========

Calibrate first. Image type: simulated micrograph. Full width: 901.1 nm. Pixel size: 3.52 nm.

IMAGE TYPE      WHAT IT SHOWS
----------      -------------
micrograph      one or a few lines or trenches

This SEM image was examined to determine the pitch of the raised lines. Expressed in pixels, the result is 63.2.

========

* Activity *
Working from the data above, extract solely the lines from the one containing "WHAT IT SHOWS" through the one containing "lines or trenches", exactly as they appear, both included.

* Task output *
IMAGE TYPE      WHAT IT SHOWS
----------      -------------
micrograph      one or a few lines or trenches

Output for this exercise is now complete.